● **Requirement**
Reproduce the first line of the entries that follow and each later line, word for word, ending with the one containing "Best wishes".

● **Extracted entries**
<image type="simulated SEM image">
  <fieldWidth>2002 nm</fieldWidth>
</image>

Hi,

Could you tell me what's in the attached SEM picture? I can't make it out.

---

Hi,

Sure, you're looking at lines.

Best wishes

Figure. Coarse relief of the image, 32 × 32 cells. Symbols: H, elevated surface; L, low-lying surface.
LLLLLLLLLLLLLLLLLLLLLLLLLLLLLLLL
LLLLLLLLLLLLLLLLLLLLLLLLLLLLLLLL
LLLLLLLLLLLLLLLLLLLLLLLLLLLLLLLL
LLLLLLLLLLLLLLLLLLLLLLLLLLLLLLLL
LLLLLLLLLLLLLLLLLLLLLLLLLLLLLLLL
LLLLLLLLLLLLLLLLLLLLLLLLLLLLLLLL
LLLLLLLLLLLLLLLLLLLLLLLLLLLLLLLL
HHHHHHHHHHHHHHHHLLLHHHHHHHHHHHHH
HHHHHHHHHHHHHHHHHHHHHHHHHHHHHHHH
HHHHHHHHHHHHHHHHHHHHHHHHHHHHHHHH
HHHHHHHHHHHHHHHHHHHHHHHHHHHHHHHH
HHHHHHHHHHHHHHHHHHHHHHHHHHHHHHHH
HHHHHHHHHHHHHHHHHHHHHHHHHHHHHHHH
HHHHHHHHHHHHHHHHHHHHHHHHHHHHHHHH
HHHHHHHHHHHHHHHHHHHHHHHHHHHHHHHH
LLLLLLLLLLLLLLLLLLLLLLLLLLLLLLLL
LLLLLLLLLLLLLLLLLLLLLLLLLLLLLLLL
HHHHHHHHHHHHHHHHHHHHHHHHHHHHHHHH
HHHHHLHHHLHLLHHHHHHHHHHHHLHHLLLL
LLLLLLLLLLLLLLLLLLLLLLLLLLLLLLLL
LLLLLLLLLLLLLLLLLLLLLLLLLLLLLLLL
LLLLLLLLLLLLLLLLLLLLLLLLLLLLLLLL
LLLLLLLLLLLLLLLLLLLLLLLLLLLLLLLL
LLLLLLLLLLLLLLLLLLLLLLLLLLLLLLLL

● **Solution**
<image type="simulated SEM image">
  <fieldWidth>2002 nm</fieldWidth>
</image>

Hi,

Could you tell me what's in the attached SEM picture? I can't make it out.

---

Hi,

Sure, you're looking at lines.

Best wishes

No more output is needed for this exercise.